* [REQUIRED ACTION]:
The records must be repeated exactly and in their entirety.

═════ DATA ═════

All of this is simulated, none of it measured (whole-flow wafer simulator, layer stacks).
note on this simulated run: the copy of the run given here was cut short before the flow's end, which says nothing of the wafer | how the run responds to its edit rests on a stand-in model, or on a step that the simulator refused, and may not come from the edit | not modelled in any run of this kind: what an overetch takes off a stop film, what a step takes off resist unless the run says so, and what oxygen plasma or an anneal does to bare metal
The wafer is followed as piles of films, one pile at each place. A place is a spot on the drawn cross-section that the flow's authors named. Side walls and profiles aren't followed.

═════

* [RESPONSE BOX]:
All of this is simulated, none of it measured (whole-flow wafer simulator, layer stacks).
note on this simulated run: the copy of the run given here was cut short before the flow's end, which says nothing of the wafer | how the run responds to its edit rests on a stand-in model, or on a step that the simulator refused, and may not come from the edit | not modelled in any run of this kind: what an overetch takes off a stop film, what a step takes off resist unless the run says so, and what oxygen plasma or an anneal does to bare metal
The wafer is followed as piles of films, one pile at each place. A place is a spot on the drawn cross-section that the flow's authors named. Side walls and profiles aren't followed.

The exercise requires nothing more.